* **Work instruction**: Only those lines in the data below from the line containing "Si full width" through the line containing "internal voids: none", both included, should be restated word for word.

------ Extracted entries ------

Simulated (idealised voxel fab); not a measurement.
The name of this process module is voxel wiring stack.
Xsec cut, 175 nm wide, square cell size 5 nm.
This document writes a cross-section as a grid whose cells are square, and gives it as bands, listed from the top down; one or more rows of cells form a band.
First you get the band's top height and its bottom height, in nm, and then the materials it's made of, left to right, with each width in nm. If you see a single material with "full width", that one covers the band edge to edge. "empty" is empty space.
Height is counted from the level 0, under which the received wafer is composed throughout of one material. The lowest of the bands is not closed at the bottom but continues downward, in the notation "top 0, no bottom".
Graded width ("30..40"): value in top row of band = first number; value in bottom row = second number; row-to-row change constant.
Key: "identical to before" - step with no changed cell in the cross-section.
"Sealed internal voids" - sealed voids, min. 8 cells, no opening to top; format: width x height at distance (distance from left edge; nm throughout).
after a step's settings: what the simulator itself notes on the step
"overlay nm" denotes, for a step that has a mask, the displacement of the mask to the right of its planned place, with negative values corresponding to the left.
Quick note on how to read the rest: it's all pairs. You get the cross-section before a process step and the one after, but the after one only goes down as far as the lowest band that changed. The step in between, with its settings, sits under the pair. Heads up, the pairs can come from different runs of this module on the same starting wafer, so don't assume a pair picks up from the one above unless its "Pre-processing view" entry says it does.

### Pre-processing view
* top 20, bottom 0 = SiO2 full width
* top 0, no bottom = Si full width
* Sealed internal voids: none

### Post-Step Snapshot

------

* **Exercise output**:
* top 0, no bottom = Si full width
* Sealed internal voids: none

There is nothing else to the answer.